■ Extracted material ■

----------------------------------------

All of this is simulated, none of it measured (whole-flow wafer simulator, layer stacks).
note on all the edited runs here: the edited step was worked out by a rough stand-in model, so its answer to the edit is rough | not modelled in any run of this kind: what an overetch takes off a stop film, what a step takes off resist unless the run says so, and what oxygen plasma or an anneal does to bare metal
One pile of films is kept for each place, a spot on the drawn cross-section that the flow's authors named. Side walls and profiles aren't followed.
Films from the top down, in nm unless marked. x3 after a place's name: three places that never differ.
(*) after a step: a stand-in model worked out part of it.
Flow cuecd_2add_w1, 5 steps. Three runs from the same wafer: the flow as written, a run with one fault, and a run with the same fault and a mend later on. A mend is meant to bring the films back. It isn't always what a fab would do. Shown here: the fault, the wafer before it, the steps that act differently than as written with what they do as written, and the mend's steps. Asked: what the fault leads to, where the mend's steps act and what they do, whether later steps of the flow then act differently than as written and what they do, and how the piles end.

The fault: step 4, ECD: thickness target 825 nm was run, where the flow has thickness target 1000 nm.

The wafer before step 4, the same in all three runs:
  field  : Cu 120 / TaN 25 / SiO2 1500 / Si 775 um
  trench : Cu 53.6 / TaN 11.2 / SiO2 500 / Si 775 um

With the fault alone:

----------------------------------------

■ Required action ■
Set the records down again in full, exactly as they read.

■ Written solution ■
All of this is simulated, none of it measured (whole-flow wafer simulator, layer stacks).
note on all the edited runs here: the edited step was worked out by a rough stand-in model, so its answer to the edit is rough | not modelled in any run of this kind: what an overetch takes off a stop film, what a step takes off resist unless the run says so, and what oxygen plasma or an anneal does to bare metal
One pile of films is kept for each place, a spot on the drawn cross-section that the flow's authors named. Side walls and profiles aren't followed.
Films from the top down, in nm unless marked. x3 after a place's name: three places that never differ.
(*) after a step: a stand-in model worked out part of it.
Flow cuecd_2add_w1, 5 steps. Three runs from the same wafer: the flow as written, a run with one fault, and a run with the same fault and a mend later on. A mend is meant to bring the films back. It isn't always what a fab would do. Shown here: the fault, the wafer before it, the steps that act differently than as written with what they do as written, and the mend's steps. Asked: what the fault leads to, where the mend's steps act and what they do, whether later steps of the flow then act differently than as written and what they do, and how the piles end.

The fault: step 4, ECD: thickness target 825 nm was run, where the flow has thickness target 1000 nm.

The wafer before step 4, the same in all three runs:
  field  : Cu 120 / TaN 25 / SiO2 1500 / Si 775 um
  trench : Cu 53.6 / TaN 11.2 / SiO2 500 / Si 775 um

With the fault alone:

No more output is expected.